----------------------------------------

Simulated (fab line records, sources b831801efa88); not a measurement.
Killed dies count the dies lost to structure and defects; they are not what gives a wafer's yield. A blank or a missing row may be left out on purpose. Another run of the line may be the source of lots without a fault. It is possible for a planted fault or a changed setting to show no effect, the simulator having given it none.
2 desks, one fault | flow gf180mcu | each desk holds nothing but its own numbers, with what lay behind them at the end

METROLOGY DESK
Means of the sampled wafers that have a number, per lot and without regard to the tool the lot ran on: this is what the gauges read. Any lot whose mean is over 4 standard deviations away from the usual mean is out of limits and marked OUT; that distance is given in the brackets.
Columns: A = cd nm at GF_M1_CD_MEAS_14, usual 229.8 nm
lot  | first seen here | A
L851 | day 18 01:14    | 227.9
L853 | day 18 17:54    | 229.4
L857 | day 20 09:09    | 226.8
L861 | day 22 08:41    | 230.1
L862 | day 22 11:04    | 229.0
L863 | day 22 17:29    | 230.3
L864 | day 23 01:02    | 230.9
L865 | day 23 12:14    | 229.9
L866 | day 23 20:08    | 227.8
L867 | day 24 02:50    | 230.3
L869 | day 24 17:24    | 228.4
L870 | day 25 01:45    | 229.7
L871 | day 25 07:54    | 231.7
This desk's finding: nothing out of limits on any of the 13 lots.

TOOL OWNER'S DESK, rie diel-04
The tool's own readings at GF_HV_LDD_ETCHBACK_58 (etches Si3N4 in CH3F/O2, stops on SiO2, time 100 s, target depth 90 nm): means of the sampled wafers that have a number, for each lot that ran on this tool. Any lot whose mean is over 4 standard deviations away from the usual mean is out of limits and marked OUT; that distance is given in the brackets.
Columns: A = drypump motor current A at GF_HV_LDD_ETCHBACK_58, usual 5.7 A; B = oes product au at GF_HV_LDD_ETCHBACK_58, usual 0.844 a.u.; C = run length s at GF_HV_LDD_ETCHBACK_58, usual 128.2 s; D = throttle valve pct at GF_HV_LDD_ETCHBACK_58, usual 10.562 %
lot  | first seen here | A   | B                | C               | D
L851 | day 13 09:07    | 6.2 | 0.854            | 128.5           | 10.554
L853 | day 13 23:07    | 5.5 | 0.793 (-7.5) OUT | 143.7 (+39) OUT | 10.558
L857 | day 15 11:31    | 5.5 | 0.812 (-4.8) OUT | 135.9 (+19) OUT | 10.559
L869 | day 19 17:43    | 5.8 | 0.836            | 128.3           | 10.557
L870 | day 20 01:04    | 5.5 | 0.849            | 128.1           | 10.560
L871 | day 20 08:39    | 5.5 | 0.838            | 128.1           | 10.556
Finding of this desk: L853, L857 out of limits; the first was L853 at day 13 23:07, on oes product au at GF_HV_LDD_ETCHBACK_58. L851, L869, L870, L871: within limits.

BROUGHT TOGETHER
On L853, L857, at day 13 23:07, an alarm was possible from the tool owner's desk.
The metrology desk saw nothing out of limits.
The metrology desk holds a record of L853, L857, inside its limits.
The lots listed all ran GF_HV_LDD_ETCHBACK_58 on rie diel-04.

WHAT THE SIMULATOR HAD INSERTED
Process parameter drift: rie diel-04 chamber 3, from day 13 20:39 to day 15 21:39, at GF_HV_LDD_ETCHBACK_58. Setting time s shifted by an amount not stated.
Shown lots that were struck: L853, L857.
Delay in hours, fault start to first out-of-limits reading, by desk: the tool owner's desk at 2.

----------------------------------------

Activity =
Reproduce the entries exactly, starting at their first line and stopping after the line with "Killed dies count".

Your solution =
Simulated (fab line records, sources b831801efa88); not a measurement.
Killed dies count the dies lost to structure and defects; they are not what gives a wafer's yield. A blank or a missing row may be left out on purpose. Another run of the line may be the source of lots without a fault. It is possible for a planted fault or a changed setting to show no effect, the simulator having given it none.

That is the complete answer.